****************************************

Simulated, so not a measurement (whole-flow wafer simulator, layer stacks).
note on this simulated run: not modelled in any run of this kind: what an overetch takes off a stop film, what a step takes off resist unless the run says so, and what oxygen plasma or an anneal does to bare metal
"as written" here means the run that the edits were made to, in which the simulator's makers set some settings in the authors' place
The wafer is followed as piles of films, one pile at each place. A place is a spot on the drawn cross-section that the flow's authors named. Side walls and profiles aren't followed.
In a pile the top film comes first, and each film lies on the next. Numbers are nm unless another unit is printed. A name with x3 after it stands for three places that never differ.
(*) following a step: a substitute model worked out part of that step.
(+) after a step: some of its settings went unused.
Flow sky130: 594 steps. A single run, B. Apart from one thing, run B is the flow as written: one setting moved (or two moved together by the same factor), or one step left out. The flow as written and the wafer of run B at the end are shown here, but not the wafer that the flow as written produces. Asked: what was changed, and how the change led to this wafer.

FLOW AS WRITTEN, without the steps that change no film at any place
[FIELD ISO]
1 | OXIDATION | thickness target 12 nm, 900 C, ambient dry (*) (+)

****************************************

Set every entry down once more, exactly as written above.

▶ TASK SOLUTION:
Simulated, so not a measurement (whole-flow wafer simulator, layer stacks).
note on this simulated run: not modelled in any run of this kind: what an overetch takes off a stop film, what a step takes off resist unless the run says so, and what oxygen plasma or an anneal does to bare metal
"as written" here means the run that the edits were made to, in which the simulator's makers set some settings in the authors' place
The wafer is followed as piles of films, one pile at each place. A place is a spot on the drawn cross-section that the flow's authors named. Side walls and profiles aren't followed.
In a pile the top film comes first, and each film lies on the next. Numbers are nm unless another unit is printed. A name with x3 after it stands for three places that never differ.
(*) following a step: a substitute model worked out part of that step.
(+) after a step: some of its settings went unused.
Flow sky130: 594 steps. A single run, B. Apart from one thing, run B is the flow as written: one setting moved (or two moved together by the same factor), or one step left out. The flow as written and the wafer of run B at the end are shown here, but not the wafer that the flow as written produces. Asked: what was changed, and how the change led to this wafer.

FLOW AS WRITTEN, without the steps that change no film at any place
[FIELD ISO]
1 | OXIDATION | thickness target 12 nm, 900 C, ambient dry (*) (+)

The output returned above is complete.